- Assignment -
Beginning with the first line, copy out each line of the material until the line containing "Height is counted" has been copied as well.

·····
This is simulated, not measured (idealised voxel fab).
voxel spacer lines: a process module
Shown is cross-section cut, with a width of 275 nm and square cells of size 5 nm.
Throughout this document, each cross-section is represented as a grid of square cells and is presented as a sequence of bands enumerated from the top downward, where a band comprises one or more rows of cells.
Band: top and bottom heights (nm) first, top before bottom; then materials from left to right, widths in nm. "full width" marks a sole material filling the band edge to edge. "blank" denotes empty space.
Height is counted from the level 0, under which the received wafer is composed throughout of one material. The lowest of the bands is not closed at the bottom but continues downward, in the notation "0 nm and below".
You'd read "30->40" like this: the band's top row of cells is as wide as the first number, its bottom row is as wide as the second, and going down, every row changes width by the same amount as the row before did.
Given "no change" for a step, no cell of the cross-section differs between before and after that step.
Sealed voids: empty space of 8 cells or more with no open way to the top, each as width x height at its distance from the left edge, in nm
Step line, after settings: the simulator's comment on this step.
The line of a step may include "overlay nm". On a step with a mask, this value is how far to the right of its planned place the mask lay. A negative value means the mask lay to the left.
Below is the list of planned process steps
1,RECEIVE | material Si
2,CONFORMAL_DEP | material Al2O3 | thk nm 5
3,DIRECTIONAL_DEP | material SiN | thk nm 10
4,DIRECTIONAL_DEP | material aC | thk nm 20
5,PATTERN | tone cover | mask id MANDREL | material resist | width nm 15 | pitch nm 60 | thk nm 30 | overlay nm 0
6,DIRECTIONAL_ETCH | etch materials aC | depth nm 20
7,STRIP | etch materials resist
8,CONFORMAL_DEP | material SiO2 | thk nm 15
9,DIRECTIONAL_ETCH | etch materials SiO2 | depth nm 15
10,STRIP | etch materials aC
·····

- Task result -
This is simulated, not measured (idealised voxel fab).
voxel spacer lines: a process module
Shown is cross-section cut, with a width of 275 nm and square cells of size 5 nm.
Throughout this document, each cross-section is represented as a grid of square cells and is presented as a sequence of bands enumerated from the top downward, where a band comprises one or more rows of cells.
Band: top and bottom heights (nm) first, top before bottom; then materials from left to right, widths in nm. "full width" marks a sole material filling the band edge to edge. "blank" denotes empty space.
Height is counted from the level 0, under which the received wafer is composed throughout of one material. The lowest of the bands is not closed at the bottom but continues downward, in the notation "0 nm and below".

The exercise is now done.